## REQUIREMENT:
From the entries below, please output exactly the lines starting at the one containing "lines or trenches" and ending at the one containing "ooooooooooooooooooo.oooooooooooo", both included.

━━━━
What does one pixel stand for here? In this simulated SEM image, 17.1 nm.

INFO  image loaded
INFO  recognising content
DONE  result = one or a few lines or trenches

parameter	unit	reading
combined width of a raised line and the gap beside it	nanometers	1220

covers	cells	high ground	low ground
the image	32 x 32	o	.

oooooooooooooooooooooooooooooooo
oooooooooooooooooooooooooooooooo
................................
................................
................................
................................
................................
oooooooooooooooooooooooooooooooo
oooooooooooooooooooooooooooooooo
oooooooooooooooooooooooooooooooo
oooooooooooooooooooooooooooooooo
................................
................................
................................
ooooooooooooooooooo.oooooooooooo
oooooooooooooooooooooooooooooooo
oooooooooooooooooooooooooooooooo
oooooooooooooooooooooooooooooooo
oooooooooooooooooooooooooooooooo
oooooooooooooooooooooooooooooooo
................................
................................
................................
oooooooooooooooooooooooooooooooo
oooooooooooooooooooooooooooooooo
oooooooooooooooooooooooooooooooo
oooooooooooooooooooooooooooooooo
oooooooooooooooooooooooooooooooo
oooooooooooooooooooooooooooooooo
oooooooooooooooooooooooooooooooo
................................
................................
━━━━

## TASK RESPONSE:
DONE  result = one or a few lines or trenches

parameter	unit	reading
combined width of a raised line and the gap beside it	nanometers	1220

covers	cells	high ground	low ground
the image	32 x 32	o	.

oooooooooooooooooooooooooooooooo
oooooooooooooooooooooooooooooooo
................................
................................
................................
................................
................................
oooooooooooooooooooooooooooooooo
oooooooooooooooooooooooooooooooo
oooooooooooooooooooooooooooooooo
oooooooooooooooooooooooooooooooo
................................
................................
................................
ooooooooooooooooooo.oooooooooooo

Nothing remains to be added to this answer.